● ACTIVITY
Retype exactly the lines that run from the start of the data to the line holding "on the recipe", including both, and only those.

● INFORMATION
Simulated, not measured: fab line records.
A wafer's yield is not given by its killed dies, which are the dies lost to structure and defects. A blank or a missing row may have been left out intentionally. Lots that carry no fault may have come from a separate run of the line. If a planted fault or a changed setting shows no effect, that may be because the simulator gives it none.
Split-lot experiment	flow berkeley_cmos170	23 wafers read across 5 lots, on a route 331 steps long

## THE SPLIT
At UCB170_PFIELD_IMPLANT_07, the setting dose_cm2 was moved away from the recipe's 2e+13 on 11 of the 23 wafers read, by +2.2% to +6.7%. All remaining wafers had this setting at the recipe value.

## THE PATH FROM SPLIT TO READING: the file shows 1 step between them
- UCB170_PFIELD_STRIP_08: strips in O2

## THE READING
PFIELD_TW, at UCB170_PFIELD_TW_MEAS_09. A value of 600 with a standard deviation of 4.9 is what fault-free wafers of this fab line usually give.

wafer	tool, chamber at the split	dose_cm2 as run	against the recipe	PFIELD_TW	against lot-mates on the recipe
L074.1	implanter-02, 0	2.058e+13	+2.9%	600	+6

● WRITTEN ANSWER
Simulated, not measured: fab line records.
A wafer's yield is not given by its killed dies, which are the dies lost to structure and defects. A blank or a missing row may have been left out intentionally. Lots that carry no fault may have come from a separate run of the line. If a planted fault or a changed setting shows no effect, that may be because the simulator gives it none.
Split-lot experiment	flow berkeley_cmos170	23 wafers read across 5 lots, on a route 331 steps long

## THE SPLIT
At UCB170_PFIELD_IMPLANT_07, the setting dose_cm2 was moved away from the recipe's 2e+13 on 11 of the 23 wafers read, by +2.2% to +6.7%. All remaining wafers had this setting at the recipe value.

## THE PATH FROM SPLIT TO READING: the file shows 1 step between them
- UCB170_PFIELD_STRIP_08: strips in O2

## THE READING
PFIELD_TW, at UCB170_PFIELD_TW_MEAS_09. A value of 600 with a standard deviation of 4.9 is what fault-free wafers of this fab line usually give.

wafer	tool, chamber at the split	dose_cm2 as run	against the recipe	PFIELD_TW	against lot-mates on the recipe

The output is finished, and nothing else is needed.